== SOURCE DATA ==
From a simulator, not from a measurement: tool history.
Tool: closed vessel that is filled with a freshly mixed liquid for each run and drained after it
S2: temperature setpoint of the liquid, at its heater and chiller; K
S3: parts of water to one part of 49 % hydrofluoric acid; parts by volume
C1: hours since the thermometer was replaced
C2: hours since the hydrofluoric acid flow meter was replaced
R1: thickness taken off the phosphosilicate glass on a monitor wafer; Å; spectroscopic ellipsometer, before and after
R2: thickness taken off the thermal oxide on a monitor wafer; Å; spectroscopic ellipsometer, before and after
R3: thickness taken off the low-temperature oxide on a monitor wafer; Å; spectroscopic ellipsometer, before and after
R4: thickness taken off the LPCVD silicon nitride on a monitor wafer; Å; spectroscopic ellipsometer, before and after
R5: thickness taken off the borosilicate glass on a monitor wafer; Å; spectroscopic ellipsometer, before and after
===

* _ACTIVITY_: What this exercise asks for is an exact copy of all the records.

* _ANSWER AREA_:
From a simulator, not from a measurement: tool history.
Tool: closed vessel that is filled with a freshly mixed liquid for each run and drained after it
S2: temperature setpoint of the liquid, at its heater and chiller; K
S3: parts of water to one part of 49 % hydrofluoric acid; parts by volume
C1: hours since the thermometer was replaced
C2: hours since the hydrofluoric acid flow meter was replaced
R1: thickness taken off the phosphosilicate glass on a monitor wafer; Å; spectroscopic ellipsometer, before and after
R2: thickness taken off the thermal oxide on a monitor wafer; Å; spectroscopic ellipsometer, before and after
R3: thickness taken off the low-temperature oxide on a monitor wafer; Å; spectroscopic ellipsometer, before and after
R4: thickness taken off the LPCVD silicon nitride on a monitor wafer; Å; spectroscopic ellipsometer, before and after
R5: thickness taken off the borosilicate glass on a monitor wafer; Å; spectroscopic ellipsometer, before and after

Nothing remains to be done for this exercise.